_Data shown:_
Start of Block

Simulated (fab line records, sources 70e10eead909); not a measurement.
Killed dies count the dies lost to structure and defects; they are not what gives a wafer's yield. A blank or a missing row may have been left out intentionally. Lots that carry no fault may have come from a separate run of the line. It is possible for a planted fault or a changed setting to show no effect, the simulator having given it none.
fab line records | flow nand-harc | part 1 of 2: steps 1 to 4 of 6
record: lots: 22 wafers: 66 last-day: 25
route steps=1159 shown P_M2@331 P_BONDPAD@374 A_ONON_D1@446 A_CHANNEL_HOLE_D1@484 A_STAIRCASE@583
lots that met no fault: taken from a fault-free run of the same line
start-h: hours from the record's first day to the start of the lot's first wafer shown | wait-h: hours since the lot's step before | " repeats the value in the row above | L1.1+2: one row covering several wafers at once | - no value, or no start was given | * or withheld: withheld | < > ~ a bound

End of Block

Extract the first line above and each line after it up to and including the one with "lots that met", please, exactly and with nothing else.

_Worked solution:_
Simulated (fab line records, sources 70e10eead909); not a measurement.
Killed dies count the dies lost to structure and defects; they are not what gives a wafer's yield. A blank or a missing row may have been left out intentionally. Lots that carry no fault may have come from a separate run of the line. It is possible for a planted fault or a changed setting to show no effect, the simulator having given it none.
fab line records | flow nand-harc | part 1 of 2: steps 1 to 4 of 6
record: lots: 22 wafers: 66 last-day: 25
route steps=1159 shown P_M2@331 P_BONDPAD@374 A_ONON_D1@446 A_CHANNEL_HOLE_D1@484 A_STAIRCASE@583
lots that met no fault: taken from a fault-free run of the same line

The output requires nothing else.